### Dataset excerpts
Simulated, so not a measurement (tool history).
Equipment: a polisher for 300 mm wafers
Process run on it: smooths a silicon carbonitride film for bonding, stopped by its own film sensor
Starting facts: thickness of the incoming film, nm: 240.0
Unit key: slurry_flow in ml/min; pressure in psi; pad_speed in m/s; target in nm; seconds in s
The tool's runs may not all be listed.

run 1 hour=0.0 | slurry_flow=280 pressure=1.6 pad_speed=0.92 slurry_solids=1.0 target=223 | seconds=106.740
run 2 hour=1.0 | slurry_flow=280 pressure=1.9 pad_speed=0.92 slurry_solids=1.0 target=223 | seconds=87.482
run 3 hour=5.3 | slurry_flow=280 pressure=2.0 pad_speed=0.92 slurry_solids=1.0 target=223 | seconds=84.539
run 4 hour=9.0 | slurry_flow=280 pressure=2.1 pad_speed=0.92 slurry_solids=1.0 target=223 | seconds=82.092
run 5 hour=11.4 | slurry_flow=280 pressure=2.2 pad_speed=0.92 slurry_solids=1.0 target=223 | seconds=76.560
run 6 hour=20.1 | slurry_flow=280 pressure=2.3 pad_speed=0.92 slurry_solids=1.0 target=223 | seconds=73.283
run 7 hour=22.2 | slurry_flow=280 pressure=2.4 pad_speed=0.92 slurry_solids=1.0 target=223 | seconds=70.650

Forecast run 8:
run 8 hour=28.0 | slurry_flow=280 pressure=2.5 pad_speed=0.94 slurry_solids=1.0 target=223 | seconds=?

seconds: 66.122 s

### Brief
The records above should be returned exactly.

### Task result
Simulated, so not a measurement (tool history).
Equipment: a polisher for 300 mm wafers
Process run on it: smooths a silicon carbonitride film for bonding, stopped by its own film sensor
Starting facts: thickness of the incoming film, nm: 240.0
Unit key: slurry_flow in ml/min; pressure in psi; pad_speed in m/s; target in nm; seconds in s
The tool's runs may not all be listed.

run 1 hour=0.0 | slurry_flow=280 pressure=1.6 pad_speed=0.92 slurry_solids=1.0 target=223 | seconds=106.740
run 2 hour=1.0 | slurry_flow=280 pressure=1.9 pad_speed=0.92 slurry_solids=1.0 target=223 | seconds=87.482
run 3 hour=5.3 | slurry_flow=280 pressure=2.0 pad_speed=0.92 slurry_solids=1.0 target=223 | seconds=84.539
run 4 hour=9.0 | slurry_flow=280 pressure=2.1 pad_speed=0.92 slurry_solids=1.0 target=223 | seconds=82.092
run 5 hour=11.4 | slurry_flow=280 pressure=2.2 pad_speed=0.92 slurry_solids=1.0 target=223 | seconds=76.560
run 6 hour=20.1 | slurry_flow=280 pressure=2.3 pad_speed=0.92 slurry_solids=1.0 target=223 | seconds=73.283
run 7 hour=22.2 | slurry_flow=280 pressure=2.4 pad_speed=0.92 slurry_solids=1.0 target=223 | seconds=70.650

Forecast run 8:
run 8 hour=28.0 | slurry_flow=280 pressure=2.5 pad_speed=0.94 slurry_solids=1.0 target=223 | seconds=?

seconds: 66.122 s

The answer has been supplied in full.